**PROVIDED RECORDS:**
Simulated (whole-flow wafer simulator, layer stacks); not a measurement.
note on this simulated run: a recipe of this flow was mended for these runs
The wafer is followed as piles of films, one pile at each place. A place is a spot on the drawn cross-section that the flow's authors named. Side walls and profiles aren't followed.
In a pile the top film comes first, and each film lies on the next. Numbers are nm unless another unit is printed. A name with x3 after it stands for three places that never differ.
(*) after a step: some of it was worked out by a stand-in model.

**EXERCISE:** Please output the material above exactly as it reads.

**WRITTEN SOLUTION:**
Simulated (whole-flow wafer simulator, layer stacks); not a measurement.
note on this simulated run: a recipe of this flow was mended for these runs
The wafer is followed as piles of films, one pile at each place. A place is a spot on the drawn cross-section that the flow's authors named. Side walls and profiles aren't followed.
In a pile the top film comes first, and each film lies on the next. Numbers are nm unless another unit is printed. A name with x3 after it stands for three places that never differ.
(*) after a step: some of it was worked out by a stand-in model.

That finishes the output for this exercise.